> **EXERCISE**: In exact form, set down only those lines of the material that run from its first line to the line with "depth_nm: mean etch", inclusive.

━━━━━━━━

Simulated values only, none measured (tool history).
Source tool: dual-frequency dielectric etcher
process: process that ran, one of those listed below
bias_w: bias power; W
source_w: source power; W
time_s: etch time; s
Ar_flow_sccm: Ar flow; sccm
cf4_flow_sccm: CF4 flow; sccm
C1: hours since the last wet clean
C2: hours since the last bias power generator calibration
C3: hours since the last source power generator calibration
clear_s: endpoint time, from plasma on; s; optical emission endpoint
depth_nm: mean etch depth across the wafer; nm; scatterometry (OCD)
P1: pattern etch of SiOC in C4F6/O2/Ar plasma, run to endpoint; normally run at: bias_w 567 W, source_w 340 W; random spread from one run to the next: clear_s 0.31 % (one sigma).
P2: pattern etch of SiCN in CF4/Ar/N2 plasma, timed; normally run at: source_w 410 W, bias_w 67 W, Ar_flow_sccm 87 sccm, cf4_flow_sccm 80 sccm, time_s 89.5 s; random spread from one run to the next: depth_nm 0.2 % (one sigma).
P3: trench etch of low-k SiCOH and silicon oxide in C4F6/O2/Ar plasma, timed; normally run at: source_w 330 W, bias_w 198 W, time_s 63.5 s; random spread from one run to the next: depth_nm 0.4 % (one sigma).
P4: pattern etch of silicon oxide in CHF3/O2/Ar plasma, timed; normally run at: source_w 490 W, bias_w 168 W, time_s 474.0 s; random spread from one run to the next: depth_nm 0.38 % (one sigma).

━━━━━━━━

> **WORKED SOLUTION**:
Simulated values only, none measured (tool history).
Source tool: dual-frequency dielectric etcher
process: process that ran, one of those listed below
bias_w: bias power; W
source_w: source power; W
time_s: etch time; s
Ar_flow_sccm: Ar flow; sccm
cf4_flow_sccm: CF4 flow; sccm
C1: hours since the last wet clean
C2: hours since the last bias power generator calibration
C3: hours since the last source power generator calibration
clear_s: endpoint time, from plasma on; s; optical emission endpoint
depth_nm: mean etch depth across the wafer; nm; scatterometry (OCD)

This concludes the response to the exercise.